■ ■ ■ ■

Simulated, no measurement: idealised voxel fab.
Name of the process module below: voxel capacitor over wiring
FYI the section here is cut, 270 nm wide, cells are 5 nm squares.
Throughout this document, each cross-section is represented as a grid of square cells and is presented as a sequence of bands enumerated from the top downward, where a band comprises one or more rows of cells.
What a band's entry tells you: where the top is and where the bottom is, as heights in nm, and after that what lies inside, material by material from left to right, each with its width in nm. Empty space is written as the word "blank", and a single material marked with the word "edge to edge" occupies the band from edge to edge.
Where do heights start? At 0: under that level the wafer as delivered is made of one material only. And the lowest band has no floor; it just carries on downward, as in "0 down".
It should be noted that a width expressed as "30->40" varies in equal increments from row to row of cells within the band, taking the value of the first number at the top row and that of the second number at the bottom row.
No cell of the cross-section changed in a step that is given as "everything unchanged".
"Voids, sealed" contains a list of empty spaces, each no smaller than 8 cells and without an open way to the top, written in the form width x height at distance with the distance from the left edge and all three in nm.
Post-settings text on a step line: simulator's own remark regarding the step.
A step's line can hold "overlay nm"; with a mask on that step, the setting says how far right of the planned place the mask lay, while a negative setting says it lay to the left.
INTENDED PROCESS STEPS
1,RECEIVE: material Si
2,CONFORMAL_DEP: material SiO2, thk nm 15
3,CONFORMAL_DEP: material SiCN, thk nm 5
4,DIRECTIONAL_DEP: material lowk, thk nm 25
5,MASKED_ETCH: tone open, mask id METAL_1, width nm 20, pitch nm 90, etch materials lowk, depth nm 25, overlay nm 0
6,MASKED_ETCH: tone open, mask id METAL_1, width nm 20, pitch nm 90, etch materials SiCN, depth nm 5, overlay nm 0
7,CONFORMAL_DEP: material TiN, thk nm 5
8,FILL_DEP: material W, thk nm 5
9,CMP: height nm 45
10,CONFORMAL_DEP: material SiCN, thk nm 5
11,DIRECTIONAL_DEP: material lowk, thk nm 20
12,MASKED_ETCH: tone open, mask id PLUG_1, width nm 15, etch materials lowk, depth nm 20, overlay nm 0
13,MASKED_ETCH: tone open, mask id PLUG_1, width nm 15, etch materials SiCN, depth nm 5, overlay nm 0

■ ■ ■ ■

Required action.
Lines after the one containing "Throughout this document, each" are not part of the task. Output the entries exactly from their first line through that one.

Written solution.
Simulated, no measurement: idealised voxel fab.
Name of the process module below: voxel capacitor over wiring
FYI the section here is cut, 270 nm wide, cells are 5 nm squares.
Throughout this document, each cross-section is represented as a grid of square cells and is presented as a sequence of bands enumerated from the top downward, where a band comprises one or more rows of cells.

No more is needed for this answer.